WORK ORDER:
The expected output is each entry, given again exactly.

INFORMATION SUPPLIED:
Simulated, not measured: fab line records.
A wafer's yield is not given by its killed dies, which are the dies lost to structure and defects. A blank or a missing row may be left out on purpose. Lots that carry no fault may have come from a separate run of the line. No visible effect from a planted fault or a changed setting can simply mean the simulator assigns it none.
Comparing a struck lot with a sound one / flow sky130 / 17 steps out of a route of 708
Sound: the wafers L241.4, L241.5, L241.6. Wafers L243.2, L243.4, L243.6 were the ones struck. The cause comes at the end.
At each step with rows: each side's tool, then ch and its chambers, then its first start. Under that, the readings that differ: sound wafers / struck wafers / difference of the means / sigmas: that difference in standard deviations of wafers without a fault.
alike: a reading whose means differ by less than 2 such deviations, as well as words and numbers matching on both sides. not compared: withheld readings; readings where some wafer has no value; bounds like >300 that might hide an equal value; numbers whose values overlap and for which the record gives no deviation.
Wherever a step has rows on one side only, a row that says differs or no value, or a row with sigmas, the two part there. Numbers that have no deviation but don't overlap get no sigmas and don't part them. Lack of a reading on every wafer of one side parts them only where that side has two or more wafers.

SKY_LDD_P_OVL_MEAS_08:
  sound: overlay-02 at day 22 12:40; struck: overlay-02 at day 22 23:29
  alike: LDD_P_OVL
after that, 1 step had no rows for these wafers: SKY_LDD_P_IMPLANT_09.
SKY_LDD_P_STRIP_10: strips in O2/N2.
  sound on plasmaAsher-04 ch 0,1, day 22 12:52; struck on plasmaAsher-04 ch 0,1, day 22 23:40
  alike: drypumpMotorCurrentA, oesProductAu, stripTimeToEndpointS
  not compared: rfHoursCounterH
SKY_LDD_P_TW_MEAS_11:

TASK OUTPUT:
Simulated, not measured: fab line records.
A wafer's yield is not given by its killed dies, which are the dies lost to structure and defects. A blank or a missing row may be left out on purpose. Lots that carry no fault may have come from a separate run of the line. No visible effect from a planted fault or a changed setting can simply mean the simulator assigns it none.
Comparing a struck lot with a sound one / flow sky130 / 17 steps out of a route of 708
Sound: the wafers L241.4, L241.5, L241.6. Wafers L243.2, L243.4, L243.6 were the ones struck. The cause comes at the end.
At each step with rows: each side's tool, then ch and its chambers, then its first start. Under that, the readings that differ: sound wafers / struck wafers / difference of the means / sigmas: that difference in standard deviations of wafers without a fault.
alike: a reading whose means differ by less than 2 such deviations, as well as words and numbers matching on both sides. not compared: withheld readings; readings where some wafer has no value; bounds like >300 that might hide an equal value; numbers whose values overlap and for which the record gives no deviation.
Wherever a step has rows on one side only, a row that says differs or no value, or a row with sigmas, the two part there. Numbers that have no deviation but don't overlap get no sigmas and don't part them. Lack of a reading on every wafer of one side parts them only where that side has two or more wafers.

SKY_LDD_P_OVL_MEAS_08:
  sound: overlay-02 at day 22 12:40; struck: overlay-02 at day 22 23:29
  alike: LDD_P_OVL
after that, 1 step had no rows for these wafers: SKY_LDD_P_IMPLANT_09.
SKY_LDD_P_STRIP_10: strips in O2/N2.
  sound on plasmaAsher-04 ch 0,1, day 22 12:52; struck on plasmaAsher-04 ch 0,1, day 22 23:40
  alike: drypumpMotorCurrentA, oesProductAu, stripTimeToEndpointS
  not compared: rfHoursCounterH
SKY_LDD_P_TW_MEAS_11:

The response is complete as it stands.